= Assigned task =
Write out all of the entries, matching the original exactly.

+-------+

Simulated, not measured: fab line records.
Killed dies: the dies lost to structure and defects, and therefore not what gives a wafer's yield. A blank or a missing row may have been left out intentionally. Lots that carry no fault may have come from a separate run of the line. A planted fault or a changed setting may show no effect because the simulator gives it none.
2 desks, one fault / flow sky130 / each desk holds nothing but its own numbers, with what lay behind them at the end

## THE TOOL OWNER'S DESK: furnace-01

+-------+

= Reply =
Simulated, not measured: fab line records.
Killed dies: the dies lost to structure and defects, and therefore not what gives a wafer's yield. A blank or a missing row may have been left out intentionally. Lots that carry no fault may have come from a separate run of the line. A planted fault or a changed setting may show no effect because the simulator gives it none.
2 desks, one fault / flow sky130 / each desk holds nothing but its own numbers, with what lay behind them at the end

## THE TOOL OWNER'S DESK: furnace-01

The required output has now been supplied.